Work request:
Your output must match the records below character for character.

Material provided:
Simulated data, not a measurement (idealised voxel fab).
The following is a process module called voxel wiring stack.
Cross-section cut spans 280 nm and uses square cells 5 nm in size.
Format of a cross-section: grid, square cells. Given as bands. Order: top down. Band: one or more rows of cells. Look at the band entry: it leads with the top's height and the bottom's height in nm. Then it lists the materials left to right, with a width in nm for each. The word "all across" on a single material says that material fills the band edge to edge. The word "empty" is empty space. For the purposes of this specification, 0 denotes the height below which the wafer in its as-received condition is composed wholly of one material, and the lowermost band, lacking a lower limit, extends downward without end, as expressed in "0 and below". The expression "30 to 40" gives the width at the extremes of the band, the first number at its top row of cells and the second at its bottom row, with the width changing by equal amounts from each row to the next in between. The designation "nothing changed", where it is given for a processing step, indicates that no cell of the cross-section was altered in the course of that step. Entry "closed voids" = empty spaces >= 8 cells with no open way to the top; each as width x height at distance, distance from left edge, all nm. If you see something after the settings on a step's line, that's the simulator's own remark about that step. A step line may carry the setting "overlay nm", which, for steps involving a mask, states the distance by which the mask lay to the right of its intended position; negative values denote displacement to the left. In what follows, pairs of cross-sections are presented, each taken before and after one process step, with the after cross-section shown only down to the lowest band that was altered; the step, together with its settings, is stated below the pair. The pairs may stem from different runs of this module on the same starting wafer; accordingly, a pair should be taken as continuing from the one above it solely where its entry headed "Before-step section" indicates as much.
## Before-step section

Task solution:
Simulated data, not a measurement (idealised voxel fab).
The following is a process module called voxel wiring stack.
Cross-section cut spans 280 nm and uses square cells 5 nm in size.
Format of a cross-section: grid, square cells. Given as bands. Order: top down. Band: one or more rows of cells. Look at the band entry: it leads with the top's height and the bottom's height in nm. Then it lists the materials left to right, with a width in nm for each. The word "all across" on a single material says that material fills the band edge to edge. The word "empty" is empty space. For the purposes of this specification, 0 denotes the height below which the wafer in its as-received condition is composed wholly of one material, and the lowermost band, lacking a lower limit, extends downward without end, as expressed in "0 and below". The expression "30 to 40" gives the width at the extremes of the band, the first number at its top row of cells and the second at its bottom row, with the width changing by equal amounts from each row to the next in between. The designation "nothing changed", where it is given for a processing step, indicates that no cell of the cross-section was altered in the course of that step. Entry "closed voids" = empty spaces >= 8 cells with no open way to the top; each as width x height at distance, distance from left edge, all nm. If you see something after the settings on a step's line, that's the simulator's own remark about that step. A step line may carry the setting "overlay nm", which, for steps involving a mask, states the distance by which the mask lay to the right of its intended position; negative values denote displacement to the left. In what follows, pairs of cross-sections are presented, each taken before and after one process step, with the after cross-section shown only down to the lowest band that was altered; the step, together with its settings, is stated below the pair. The pairs may stem from different runs of this module on the same starting wafer; accordingly, a pair should be taken as continuing from the one above it solely where its entry headed "Before-step section" indicates as much.
## Before-step section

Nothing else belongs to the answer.